▸ **ACTIVITY**
From the first line of the records down to the one that holds "LHHHLLLLHHHHLLLL", transcribe each line exactly and add nothing.

▸ **EXERCISE DATA**
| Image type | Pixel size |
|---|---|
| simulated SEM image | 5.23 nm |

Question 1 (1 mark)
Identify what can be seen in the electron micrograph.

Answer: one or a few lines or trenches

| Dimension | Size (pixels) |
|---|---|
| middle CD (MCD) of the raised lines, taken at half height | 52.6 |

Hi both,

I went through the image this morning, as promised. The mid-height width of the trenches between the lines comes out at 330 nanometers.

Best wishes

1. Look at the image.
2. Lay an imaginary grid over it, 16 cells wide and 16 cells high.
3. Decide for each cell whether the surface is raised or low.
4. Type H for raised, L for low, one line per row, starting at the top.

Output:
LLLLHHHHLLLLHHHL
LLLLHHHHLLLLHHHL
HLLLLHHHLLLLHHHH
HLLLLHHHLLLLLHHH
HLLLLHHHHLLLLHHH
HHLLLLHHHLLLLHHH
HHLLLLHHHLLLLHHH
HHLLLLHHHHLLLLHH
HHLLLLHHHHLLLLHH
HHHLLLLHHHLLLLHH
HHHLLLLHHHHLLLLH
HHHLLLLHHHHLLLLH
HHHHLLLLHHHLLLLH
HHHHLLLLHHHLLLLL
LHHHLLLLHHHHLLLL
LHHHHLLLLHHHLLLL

▸ **WRITTEN REPLY**
| Image type | Pixel size |
|---|---|
| simulated SEM image | 5.23 nm |

Question 1 (1 mark)
Identify what can be seen in the electron micrograph.

Answer: one or a few lines or trenches

| Dimension | Size (pixels) |
|---|---|
| middle CD (MCD) of the raised lines, taken at half height | 52.6 |

Hi both,

I went through the image this morning, as promised. The mid-height width of the trenches between the lines comes out at 330 nanometers.

Best wishes

1. Look at the image.
2. Lay an imaginary grid over it, 16 cells wide and 16 cells high.
3. Decide for each cell whether the surface is raised or low.
4. Type H for raised, L for low, one line per row, starting at the top.

Output:
LLLLHHHHLLLLHHHL
LLLLHHHHLLLLHHHL
HLLLLHHHLLLLHHHH
HLLLLHHHLLLLLHHH
HLLLLHHHHLLLLHHH
HHLLLLHHHLLLLHHH
HHLLLLHHHLLLLHHH
HHLLLLHHHHLLLLHH
HHLLLLHHHHLLLLHH
HHHLLLLHHHLLLLHH
HHHLLLLHHHHLLLLH
HHHLLLLHHHHLLLLH
HHHHLLLLHHHLLLLH
HHHHLLLLHHHLLLLL
LHHHLLLLHHHHLLLL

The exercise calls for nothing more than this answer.